▶ **Work order**
For the records below, output each line exactly as it appears, from the first through the line with "V3_W_RS at GF_V3_RS_MEAS_24".

▶ **Record excerpts**
▼
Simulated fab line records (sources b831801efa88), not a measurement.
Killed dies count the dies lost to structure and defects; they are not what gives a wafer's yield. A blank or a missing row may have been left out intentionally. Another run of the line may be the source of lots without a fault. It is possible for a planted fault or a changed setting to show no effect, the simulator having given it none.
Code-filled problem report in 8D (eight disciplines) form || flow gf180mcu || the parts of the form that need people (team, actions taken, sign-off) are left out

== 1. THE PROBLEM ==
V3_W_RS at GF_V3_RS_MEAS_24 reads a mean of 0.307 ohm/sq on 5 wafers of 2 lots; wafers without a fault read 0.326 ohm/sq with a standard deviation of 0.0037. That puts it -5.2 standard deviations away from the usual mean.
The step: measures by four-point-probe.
▲

▶ **Written answer**
Simulated fab line records (sources b831801efa88), not a measurement.
Killed dies count the dies lost to structure and defects; they are not what gives a wafer's yield. A blank or a missing row may have been left out intentionally. Another run of the line may be the source of lots without a fault. It is possible for a planted fault or a changed setting to show no effect, the simulator having given it none.
Code-filled problem report in 8D (eight disciplines) form || flow gf180mcu || the parts of the form that need people (team, actions taken, sign-off) are left out

== 1. THE PROBLEM ==
V3_W_RS at GF_V3_RS_MEAS_24 reads a mean of 0.307 ohm/sq on 5 wafers of 2 lots; wafers without a fault read 0.326 ohm/sq with a standard deviation of 0.0037. That puts it -5.2 standard deviations away from the usual mean.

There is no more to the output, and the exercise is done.